(Work task): Here are some records; return them all exactly.

(Data under study):
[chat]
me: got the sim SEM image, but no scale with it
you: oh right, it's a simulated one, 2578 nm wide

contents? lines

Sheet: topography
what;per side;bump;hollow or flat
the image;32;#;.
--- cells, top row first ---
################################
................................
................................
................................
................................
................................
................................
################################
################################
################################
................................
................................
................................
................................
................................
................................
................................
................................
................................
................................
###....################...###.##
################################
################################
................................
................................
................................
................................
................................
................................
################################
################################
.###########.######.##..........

(Written solution):
[chat]
me: got the sim SEM image, but no scale with it
you: oh right, it's a simulated one, 2578 nm wide

contents? lines

Sheet: topography
what;per side;bump;hollow or flat
the image;32;#;.
--- cells, top row first ---
################################
................................
................................
................................
................................
................................
................................
################################
################################
################################
................................
................................
................................
................................
................................
................................
................................
................................
................................
................................
###....################...###.##
################################
################################
................................
................................
................................
................................
................................
................................
################################
################################
.###########.######.##..........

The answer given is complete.